--- REQUIRED ACTION ---
Both the line with "The wafer is" and the line with "13 | CLEAN |" in the records below must appear in the output, along with every line between them, exactly and with nothing added.

• • • •

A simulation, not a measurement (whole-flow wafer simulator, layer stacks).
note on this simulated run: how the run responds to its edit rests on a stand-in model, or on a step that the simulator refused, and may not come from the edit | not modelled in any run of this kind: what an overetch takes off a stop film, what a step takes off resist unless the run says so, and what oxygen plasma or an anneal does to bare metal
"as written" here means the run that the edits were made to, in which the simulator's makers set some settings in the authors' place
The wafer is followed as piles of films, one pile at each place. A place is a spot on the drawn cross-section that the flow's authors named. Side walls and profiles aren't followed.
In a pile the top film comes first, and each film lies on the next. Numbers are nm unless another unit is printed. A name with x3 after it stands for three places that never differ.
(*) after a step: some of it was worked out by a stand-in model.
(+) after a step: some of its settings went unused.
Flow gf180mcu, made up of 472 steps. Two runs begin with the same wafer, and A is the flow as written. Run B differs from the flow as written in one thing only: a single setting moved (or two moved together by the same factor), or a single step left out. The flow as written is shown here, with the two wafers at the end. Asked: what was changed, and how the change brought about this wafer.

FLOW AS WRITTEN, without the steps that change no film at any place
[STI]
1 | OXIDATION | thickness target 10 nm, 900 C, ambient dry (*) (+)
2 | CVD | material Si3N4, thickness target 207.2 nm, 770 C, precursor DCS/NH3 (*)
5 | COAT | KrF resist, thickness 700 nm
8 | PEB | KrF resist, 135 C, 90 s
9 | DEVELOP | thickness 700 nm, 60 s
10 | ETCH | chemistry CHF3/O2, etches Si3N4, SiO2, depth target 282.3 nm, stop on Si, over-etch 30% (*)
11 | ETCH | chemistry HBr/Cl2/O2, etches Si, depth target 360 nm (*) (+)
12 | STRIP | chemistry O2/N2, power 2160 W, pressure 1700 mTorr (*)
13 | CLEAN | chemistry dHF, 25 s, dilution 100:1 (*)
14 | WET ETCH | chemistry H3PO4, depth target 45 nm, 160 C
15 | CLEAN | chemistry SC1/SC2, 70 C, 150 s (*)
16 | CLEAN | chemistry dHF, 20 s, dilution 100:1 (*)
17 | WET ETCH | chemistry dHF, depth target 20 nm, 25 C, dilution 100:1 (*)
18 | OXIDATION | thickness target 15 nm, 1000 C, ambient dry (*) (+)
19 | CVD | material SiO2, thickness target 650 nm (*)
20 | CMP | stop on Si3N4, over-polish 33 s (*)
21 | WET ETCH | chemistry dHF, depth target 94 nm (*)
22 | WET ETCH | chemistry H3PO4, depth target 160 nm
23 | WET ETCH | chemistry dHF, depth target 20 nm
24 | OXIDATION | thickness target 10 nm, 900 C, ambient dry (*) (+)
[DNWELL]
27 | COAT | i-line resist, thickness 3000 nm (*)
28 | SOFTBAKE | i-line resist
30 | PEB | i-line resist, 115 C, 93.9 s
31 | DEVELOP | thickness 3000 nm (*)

• • • •

--- TASK OUTPUT ---
The wafer is followed as piles of films, one pile at each place. A place is a spot on the drawn cross-section that the flow's authors named. Side walls and profiles aren't followed.
In a pile the top film comes first, and each film lies on the next. Numbers are nm unless another unit is printed. A name with x3 after it stands for three places that never differ.
(*) after a step: some of it was worked out by a stand-in model.
(+) after a step: some of its settings went unused.
Flow gf180mcu, made up of 472 steps. Two runs begin with the same wafer, and A is the flow as written. Run B differs from the flow as written in one thing only: a single setting moved (or two moved together by the same factor), or a single step left out. The flow as written is shown here, with the two wafers at the end. Asked: what was changed, and how the change brought about this wafer.

FLOW AS WRITTEN, without the steps that change no film at any place
[STI]
1 | OXIDATION | thickness target 10 nm, 900 C, ambient dry (*) (+)
2 | CVD | material Si3N4, thickness target 207.2 nm, 770 C, precursor DCS/NH3 (*)
5 | COAT | KrF resist, thickness 700 nm
8 | PEB | KrF resist, 135 C, 90 s
9 | DEVELOP | thickness 700 nm, 60 s
10 | ETCH | chemistry CHF3/O2, etches Si3N4, SiO2, depth target 282.3 nm, stop on Si, over-etch 30% (*)
11 | ETCH | chemistry HBr/Cl2/O2, etches Si, depth target 360 nm (*) (+)
12 | STRIP | chemistry O2/N2, power 2160 W, pressure 1700 mTorr (*)
13 | CLEAN | chemistry dHF, 25 s, dilution 100:1 (*)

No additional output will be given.